### Requirement
What follows is a block of records; reproduce all of it verbatim.

### Data records

——————————

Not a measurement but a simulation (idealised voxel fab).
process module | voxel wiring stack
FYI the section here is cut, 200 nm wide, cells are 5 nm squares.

——————————

### Exercise output
Not a measurement but a simulation (idealised voxel fab).
process module | voxel wiring stack
FYI the section here is cut, 200 nm wide, cells are 5 nm squares.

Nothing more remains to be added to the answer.